__Action item__.
Would you please copy out each entry exactly?

__Source material__.
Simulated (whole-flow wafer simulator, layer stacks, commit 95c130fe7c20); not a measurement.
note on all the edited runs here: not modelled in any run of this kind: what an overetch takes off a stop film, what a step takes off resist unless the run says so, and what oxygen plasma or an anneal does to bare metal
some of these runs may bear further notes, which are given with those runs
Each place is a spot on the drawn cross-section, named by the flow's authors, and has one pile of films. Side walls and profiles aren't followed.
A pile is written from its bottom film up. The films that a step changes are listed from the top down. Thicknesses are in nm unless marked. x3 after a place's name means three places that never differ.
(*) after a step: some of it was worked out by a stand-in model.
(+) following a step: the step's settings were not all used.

__Response__.
Simulated (whole-flow wafer simulator, layer stacks, commit 95c130fe7c20); not a measurement.
note on all the edited runs here: not modelled in any run of this kind: what an overetch takes off a stop film, what a step takes off resist unless the run says so, and what oxygen plasma or an anneal does to bare metal
some of these runs may bear further notes, which are given with those runs
Each place is a spot on the drawn cross-section, named by the flow's authors, and has one pile of films. Side walls and profiles aren't followed.
A pile is written from its bottom film up. The films that a step changes are listed from the top down. Thicknesses are in nm unless marked. x3 after a place's name means three places that never differ.
(*) after a step: some of it was worked out by a stand-in model.
(+) following a step: the step's settings were not all used.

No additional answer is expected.